Exactly the lines starting at the line containing "peel_n: force that" and ending at the line containing "The tool's runs may not all be listed." are to be written out from the listing below, both included.

Top of Extracted entries
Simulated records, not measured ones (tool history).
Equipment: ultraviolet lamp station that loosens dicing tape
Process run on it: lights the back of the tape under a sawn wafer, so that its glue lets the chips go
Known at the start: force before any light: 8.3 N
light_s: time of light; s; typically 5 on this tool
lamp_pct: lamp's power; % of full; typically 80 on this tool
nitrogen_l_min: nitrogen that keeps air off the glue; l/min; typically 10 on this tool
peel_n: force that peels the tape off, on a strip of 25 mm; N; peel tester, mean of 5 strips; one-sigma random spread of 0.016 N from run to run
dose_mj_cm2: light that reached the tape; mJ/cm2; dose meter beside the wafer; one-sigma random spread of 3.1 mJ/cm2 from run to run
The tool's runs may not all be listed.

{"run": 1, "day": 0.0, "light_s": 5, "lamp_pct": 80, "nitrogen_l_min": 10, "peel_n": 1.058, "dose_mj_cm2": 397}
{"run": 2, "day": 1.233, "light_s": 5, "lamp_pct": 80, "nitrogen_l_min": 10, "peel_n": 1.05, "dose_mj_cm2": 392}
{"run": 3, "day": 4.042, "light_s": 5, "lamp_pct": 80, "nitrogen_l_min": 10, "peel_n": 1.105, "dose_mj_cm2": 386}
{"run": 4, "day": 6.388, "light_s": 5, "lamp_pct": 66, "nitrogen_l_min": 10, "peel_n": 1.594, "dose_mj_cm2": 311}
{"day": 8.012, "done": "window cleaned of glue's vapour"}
Bottom of Extracted entries

→ Exercise solution
peel_n: force that peels the tape off, on a strip of 25 mm; N; peel tester, mean of 5 strips; one-sigma random spread of 0.016 N from run to run
dose_mj_cm2: light that reached the tape; mJ/cm2; dose meter beside the wafer; one-sigma random spread of 3.1 mJ/cm2 from run to run
The tool's runs may not all be listed.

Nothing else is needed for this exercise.